:::::
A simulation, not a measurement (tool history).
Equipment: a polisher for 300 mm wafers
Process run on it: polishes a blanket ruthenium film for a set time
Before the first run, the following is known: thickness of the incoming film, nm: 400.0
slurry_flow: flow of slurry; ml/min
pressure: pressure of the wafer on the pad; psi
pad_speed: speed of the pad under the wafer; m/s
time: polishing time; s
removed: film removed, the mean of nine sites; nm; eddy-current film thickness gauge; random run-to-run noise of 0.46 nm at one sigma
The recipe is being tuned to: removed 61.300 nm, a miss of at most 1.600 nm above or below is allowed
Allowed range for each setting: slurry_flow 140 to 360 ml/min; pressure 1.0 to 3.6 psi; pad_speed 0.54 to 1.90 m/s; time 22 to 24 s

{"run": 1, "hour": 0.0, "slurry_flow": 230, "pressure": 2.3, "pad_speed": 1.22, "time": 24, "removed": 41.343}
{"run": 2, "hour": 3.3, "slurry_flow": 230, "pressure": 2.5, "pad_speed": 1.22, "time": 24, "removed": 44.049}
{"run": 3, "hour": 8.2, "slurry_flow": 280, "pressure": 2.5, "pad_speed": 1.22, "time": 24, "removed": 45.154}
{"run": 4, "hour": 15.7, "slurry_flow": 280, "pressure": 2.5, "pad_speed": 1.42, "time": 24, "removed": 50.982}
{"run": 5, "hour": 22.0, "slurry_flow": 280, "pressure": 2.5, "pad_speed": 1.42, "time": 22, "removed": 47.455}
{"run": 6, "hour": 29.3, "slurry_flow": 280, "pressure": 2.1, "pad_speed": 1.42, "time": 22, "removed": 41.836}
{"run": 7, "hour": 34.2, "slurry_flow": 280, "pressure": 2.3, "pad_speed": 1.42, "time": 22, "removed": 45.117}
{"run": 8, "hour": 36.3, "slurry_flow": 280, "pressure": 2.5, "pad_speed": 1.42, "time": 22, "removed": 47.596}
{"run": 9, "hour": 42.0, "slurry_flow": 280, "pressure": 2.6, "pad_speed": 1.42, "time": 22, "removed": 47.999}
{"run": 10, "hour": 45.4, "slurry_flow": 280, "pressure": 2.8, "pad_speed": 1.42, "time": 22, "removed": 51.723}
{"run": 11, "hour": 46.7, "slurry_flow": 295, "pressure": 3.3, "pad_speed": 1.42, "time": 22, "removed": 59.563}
:::::

**WORK TASK**
Only the lines from the beginning of the material through the line with "pad_speed: speed of" should appear in the answer, each copied exactly.

**EXPECTED ANSWER**
A simulation, not a measurement (tool history).
Equipment: a polisher for 300 mm wafers
Process run on it: polishes a blanket ruthenium film for a set time
Before the first run, the following is known: thickness of the incoming film, nm: 400.0
slurry_flow: flow of slurry; ml/min
pressure: pressure of the wafer on the pad; psi
pad_speed: speed of the pad under the wafer; m/s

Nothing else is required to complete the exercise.